> **TASK ITEM**: Two lines below mark the span: the one containing "Module name: voxel" and the one containing "Displayed cross-section: cut, width". Set down both, plus every line between, exactly as they stand, and nothing else.

> **INFORMATION GIVEN**:
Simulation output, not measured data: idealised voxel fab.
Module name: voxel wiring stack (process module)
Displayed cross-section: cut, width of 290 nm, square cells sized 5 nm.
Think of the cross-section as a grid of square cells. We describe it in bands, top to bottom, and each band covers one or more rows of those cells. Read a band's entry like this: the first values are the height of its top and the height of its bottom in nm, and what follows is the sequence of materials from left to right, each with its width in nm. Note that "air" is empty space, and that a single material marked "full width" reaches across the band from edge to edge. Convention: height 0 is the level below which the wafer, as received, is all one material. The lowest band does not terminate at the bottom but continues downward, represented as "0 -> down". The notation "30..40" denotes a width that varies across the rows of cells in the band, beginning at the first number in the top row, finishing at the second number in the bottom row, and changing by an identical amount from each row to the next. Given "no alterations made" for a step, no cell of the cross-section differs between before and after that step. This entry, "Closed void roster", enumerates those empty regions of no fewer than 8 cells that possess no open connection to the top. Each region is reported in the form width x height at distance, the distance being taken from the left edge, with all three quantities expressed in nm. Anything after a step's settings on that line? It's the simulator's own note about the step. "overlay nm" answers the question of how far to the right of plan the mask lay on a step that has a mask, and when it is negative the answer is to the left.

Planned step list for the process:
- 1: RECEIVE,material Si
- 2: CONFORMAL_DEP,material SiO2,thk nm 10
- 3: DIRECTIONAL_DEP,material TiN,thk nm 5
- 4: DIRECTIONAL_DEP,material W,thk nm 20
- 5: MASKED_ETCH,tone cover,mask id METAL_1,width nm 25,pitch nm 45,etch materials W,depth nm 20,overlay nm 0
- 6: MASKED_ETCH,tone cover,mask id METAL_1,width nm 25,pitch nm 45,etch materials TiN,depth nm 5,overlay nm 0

> **WRITTEN REPLY**:
Module name: voxel wiring stack (process module)
Displayed cross-section: cut, width of 290 nm, square cells sized 5 nm.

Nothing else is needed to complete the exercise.